══ Material supplied ══

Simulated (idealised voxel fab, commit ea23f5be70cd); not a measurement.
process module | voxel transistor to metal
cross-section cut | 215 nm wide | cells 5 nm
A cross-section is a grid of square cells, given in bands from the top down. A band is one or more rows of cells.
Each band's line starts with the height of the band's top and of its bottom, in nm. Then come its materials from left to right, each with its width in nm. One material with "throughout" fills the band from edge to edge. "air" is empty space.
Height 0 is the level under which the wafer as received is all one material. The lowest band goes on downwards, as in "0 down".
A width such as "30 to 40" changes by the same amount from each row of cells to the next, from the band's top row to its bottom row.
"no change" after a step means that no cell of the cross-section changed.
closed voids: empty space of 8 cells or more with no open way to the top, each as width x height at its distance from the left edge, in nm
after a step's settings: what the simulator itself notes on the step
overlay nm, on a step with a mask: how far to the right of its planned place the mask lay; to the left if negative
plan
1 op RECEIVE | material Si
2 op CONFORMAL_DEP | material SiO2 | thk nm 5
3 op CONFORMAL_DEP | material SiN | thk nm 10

═══

Action item.
When you write out the listing, keep every line exactly as it is above.

Written response.
Simulated (idealised voxel fab, commit ea23f5be70cd); not a measurement.
process module | voxel transistor to metal
cross-section cut | 215 nm wide | cells 5 nm
A cross-section is a grid of square cells, given in bands from the top down. A band is one or more rows of cells.
Each band's line starts with the height of the band's top and of its bottom, in nm. Then come its materials from left to right, each with its width in nm. One material with "throughout" fills the band from edge to edge. "air" is empty space.
Height 0 is the level under which the wafer as received is all one material. The lowest band goes on downwards, as in "0 down".
A width such as "30 to 40" changes by the same amount from each row of cells to the next, from the band's top row to its bottom row.
"no change" after a step means that no cell of the cross-section changed.
closed voids: empty space of 8 cells or more with no open way to the top, each as width x height at its distance from the left edge, in nm
after a step's settings: what the simulator itself notes on the step
overlay nm, on a step with a mask: how far to the right of its planned place the mask lay; to the left if negative
plan
1 op RECEIVE | material Si
2 op CONFORMAL_DEP | material SiO2 | thk nm 5
3 op CONFORMAL_DEP | material SiN | thk nm 10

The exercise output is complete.